REQUIREMENT — Which lines come from the start of the records through the line that holds "# hour 145.4: slurry nozzle cleaned"? Write them out word for word.

MATERIAL SHOWN —
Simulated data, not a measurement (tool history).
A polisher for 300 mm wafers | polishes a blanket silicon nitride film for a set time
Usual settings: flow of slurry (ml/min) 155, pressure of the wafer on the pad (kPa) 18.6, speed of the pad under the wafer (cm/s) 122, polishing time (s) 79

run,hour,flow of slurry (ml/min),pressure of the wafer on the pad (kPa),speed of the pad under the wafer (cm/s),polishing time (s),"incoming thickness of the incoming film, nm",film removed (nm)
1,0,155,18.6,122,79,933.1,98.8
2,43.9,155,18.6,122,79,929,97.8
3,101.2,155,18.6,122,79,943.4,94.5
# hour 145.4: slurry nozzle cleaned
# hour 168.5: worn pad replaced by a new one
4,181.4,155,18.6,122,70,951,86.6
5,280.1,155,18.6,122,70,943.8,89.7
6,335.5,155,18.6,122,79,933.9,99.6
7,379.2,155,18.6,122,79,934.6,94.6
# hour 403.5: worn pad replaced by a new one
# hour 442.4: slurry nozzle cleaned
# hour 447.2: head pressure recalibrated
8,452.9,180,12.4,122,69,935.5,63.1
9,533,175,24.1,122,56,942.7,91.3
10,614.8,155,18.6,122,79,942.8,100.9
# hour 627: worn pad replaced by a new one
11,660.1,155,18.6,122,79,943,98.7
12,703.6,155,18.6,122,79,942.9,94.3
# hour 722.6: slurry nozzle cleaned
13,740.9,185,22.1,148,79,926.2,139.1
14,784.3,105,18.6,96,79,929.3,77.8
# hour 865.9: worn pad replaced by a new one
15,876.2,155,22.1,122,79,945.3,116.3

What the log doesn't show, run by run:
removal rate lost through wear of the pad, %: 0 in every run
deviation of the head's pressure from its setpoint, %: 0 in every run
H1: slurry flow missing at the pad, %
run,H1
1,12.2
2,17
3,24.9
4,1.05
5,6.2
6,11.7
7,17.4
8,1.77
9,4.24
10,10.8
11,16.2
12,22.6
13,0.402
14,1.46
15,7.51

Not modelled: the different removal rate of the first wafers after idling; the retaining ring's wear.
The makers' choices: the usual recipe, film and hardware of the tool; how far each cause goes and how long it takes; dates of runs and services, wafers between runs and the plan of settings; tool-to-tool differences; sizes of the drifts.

TASK OUTPUT —
Simulated data, not a measurement (tool history).
A polisher for 300 mm wafers | polishes a blanket silicon nitride film for a set time
Usual settings: flow of slurry (ml/min) 155, pressure of the wafer on the pad (kPa) 18.6, speed of the pad under the wafer (cm/s) 122, polishing time (s) 79

run,hour,flow of slurry (ml/min),pressure of the wafer on the pad (kPa),speed of the pad under the wafer (cm/s),polishing time (s),"incoming thickness of the incoming film, nm",film removed (nm)
1,0,155,18.6,122,79,933.1,98.8
2,43.9,155,18.6,122,79,929,97.8
3,101.2,155,18.6,122,79,943.4,94.5
# hour 145.4: slurry nozzle cleaned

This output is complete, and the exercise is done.